▸ REQUIRED ACTION:
Although the data below holds other lines too, output only those from the line with "IMAGE ARCHIVE: NEW ENTRY" up to and including the line with "XXXXXX-XXXXXXXXX", exactly as they appear.

::::::::

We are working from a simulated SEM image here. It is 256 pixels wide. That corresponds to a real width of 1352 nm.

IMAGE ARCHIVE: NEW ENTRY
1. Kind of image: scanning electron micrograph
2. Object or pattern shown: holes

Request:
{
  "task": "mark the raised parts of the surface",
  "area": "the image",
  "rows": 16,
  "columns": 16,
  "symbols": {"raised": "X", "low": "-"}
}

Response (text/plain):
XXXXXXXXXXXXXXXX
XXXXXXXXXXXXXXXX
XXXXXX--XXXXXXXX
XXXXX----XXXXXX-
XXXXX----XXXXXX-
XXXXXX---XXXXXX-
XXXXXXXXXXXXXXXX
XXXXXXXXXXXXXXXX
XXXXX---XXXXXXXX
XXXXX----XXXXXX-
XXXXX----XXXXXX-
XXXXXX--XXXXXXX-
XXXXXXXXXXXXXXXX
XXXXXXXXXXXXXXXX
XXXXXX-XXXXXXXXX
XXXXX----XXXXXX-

::::::::

▸ TASK OUTPUT:
IMAGE ARCHIVE: NEW ENTRY
1. Kind of image: scanning electron micrograph
2. Object or pattern shown: holes

Request:
{
  "task": "mark the raised parts of the surface",
  "area": "the image",
  "rows": 16,
  "columns": 16,
  "symbols": {"raised": "X", "low": "-"}
}

Response (text/plain):
XXXXXXXXXXXXXXXX
XXXXXXXXXXXXXXXX
XXXXXX--XXXXXXXX
XXXXX----XXXXXX-
XXXXX----XXXXXX-
XXXXXX---XXXXXX-
XXXXXXXXXXXXXXXX
XXXXXXXXXXXXXXXX
XXXXX---XXXXXXXX
XXXXX----XXXXXX-
XXXXX----XXXXXX-
XXXXXX--XXXXXXX-
XXXXXXXXXXXXXXXX
XXXXXXXXXXXXXXXX
XXXXXX-XXXXXXXXX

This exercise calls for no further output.